::: Dataset extract :::
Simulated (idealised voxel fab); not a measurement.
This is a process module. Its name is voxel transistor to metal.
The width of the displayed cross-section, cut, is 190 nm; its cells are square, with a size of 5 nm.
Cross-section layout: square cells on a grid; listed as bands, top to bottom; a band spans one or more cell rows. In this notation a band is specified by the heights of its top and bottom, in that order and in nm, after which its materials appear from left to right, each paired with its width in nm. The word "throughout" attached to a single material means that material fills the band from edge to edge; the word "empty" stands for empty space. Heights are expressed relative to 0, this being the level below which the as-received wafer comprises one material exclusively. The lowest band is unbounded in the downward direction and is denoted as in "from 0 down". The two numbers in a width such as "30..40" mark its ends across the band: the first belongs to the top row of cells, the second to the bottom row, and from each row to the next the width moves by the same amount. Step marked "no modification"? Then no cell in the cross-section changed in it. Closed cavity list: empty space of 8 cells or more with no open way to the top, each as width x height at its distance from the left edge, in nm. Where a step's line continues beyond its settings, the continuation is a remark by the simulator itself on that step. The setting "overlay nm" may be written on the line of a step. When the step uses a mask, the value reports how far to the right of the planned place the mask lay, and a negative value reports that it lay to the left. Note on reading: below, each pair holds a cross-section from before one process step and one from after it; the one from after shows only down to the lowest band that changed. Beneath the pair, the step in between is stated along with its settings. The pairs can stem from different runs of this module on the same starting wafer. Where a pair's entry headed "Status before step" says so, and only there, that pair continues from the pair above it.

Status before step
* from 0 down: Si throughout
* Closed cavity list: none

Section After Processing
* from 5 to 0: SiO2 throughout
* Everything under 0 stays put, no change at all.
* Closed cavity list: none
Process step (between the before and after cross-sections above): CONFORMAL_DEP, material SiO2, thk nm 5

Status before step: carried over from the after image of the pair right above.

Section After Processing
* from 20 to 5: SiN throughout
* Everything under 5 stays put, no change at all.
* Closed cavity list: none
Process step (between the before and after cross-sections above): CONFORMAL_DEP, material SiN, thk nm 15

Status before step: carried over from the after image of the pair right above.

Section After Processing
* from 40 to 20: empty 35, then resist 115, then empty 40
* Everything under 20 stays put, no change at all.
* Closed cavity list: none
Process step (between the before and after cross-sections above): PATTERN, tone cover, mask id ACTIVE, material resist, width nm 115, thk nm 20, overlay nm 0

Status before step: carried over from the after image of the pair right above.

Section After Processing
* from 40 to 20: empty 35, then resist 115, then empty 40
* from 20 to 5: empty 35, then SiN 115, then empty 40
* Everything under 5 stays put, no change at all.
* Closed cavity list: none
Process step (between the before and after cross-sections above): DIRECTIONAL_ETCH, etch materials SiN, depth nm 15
:::

Requirement | From the first line of the records through the line with "The width of", retype everything word for word, including both ends.

Task solution |
Simulated (idealised voxel fab); not a measurement.
This is a process module. Its name is voxel transistor to metal.
The width of the displayed cross-section, cut, is 190 nm; its cells are square, with a size of 5 nm.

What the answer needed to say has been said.